- Input data -
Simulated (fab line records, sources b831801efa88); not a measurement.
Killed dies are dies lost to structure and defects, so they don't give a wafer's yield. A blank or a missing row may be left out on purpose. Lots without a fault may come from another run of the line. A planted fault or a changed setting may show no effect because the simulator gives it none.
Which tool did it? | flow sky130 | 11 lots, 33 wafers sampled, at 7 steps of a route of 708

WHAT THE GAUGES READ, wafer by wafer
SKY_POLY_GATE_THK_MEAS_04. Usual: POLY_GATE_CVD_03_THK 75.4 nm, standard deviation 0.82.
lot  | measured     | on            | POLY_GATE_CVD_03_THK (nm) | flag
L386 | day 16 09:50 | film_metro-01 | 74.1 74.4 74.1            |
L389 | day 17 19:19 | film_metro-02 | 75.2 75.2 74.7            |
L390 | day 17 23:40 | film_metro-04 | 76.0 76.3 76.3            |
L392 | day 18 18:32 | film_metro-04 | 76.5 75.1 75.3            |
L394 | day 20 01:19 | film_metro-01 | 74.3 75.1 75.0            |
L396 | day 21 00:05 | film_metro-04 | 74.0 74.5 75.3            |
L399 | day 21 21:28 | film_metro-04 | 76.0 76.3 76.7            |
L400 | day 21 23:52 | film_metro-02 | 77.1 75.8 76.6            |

- Assigned task -
Both the first line of the data above and the line with "L386 | day 16" must be included; please return exactly those lines and the ones between them.

- Reply -
Simulated (fab line records, sources b831801efa88); not a measurement.
Killed dies are dies lost to structure and defects, so they don't give a wafer's yield. A blank or a missing row may be left out on purpose. Lots without a fault may come from another run of the line. A planted fault or a changed setting may show no effect because the simulator gives it none.
Which tool did it? | flow sky130 | 11 lots, 33 wafers sampled, at 7 steps of a route of 708

WHAT THE GAUGES READ, wafer by wafer
SKY_POLY_GATE_THK_MEAS_04. Usual: POLY_GATE_CVD_03_THK 75.4 nm, standard deviation 0.82.
lot  | measured     | on            | POLY_GATE_CVD_03_THK (nm) | flag
L386 | day 16 09:50 | film_metro-01 | 74.1 74.4 74.1            |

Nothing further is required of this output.